Required action:
Below are some records; quote exactly the lines from the one that contains "6 | COAT | KrF resist, thickness 450 nm" through the one that contains "11 | ETCH |", inclusive, and no others.

Data to examine:
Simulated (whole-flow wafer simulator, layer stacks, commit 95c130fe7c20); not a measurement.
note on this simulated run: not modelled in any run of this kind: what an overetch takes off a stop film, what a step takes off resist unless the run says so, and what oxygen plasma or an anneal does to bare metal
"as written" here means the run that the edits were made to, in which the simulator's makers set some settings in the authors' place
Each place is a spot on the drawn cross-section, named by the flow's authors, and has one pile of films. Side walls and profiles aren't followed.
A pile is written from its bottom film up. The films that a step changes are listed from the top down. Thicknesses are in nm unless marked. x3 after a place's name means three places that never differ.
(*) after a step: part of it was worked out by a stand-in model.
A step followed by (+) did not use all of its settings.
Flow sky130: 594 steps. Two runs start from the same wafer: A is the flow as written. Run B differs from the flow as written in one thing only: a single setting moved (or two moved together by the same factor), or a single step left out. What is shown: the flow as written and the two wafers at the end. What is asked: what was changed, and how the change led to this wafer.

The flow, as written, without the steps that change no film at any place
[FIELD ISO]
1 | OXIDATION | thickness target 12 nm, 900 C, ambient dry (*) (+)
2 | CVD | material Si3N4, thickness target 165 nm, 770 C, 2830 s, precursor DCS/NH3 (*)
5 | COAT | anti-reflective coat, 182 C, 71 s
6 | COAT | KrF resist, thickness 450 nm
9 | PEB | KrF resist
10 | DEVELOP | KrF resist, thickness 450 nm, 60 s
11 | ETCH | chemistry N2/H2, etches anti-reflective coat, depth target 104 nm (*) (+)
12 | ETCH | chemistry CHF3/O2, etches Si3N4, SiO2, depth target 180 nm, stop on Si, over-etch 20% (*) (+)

Task response:
6 | COAT | KrF resist, thickness 450 nm
9 | PEB | KrF resist
10 | DEVELOP | KrF resist, thickness 450 nm, 60 s
11 | ETCH | chemistry N2/H2, etches anti-reflective coat, depth target 104 nm (*) (+)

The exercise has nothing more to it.